━━━━━━━━━━━━━━━━

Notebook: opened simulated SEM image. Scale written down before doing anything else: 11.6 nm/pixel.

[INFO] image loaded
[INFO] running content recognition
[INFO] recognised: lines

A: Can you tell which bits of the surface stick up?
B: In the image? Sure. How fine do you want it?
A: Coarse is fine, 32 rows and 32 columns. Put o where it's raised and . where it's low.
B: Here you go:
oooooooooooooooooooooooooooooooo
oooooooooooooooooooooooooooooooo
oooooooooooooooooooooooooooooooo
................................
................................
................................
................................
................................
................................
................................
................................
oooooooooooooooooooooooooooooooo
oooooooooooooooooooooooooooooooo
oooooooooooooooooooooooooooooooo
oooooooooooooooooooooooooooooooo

━━━━━━━━━━━━━━━━

■ **WORK ITEM**
Restate the material word for word.

■ **WORKED SOLUTION**
Notebook: opened simulated SEM image. Scale written down before doing anything else: 11.6 nm/pixel.

[INFO] image loaded
[INFO] running content recognition
[INFO] recognised: lines

A: Can you tell which bits of the surface stick up?
B: In the image? Sure. How fine do you want it?
A: Coarse is fine, 32 rows and 32 columns. Put o where it's raised and . where it's low.
B: Here you go:
oooooooooooooooooooooooooooooooo
oooooooooooooooooooooooooooooooo
oooooooooooooooooooooooooooooooo
................................
................................
................................
................................
................................
................................
................................
................................
oooooooooooooooooooooooooooooooo
oooooooooooooooooooooooooooooooo
oooooooooooooooooooooooooooooooo
oooooooooooooooooooooooooooooooo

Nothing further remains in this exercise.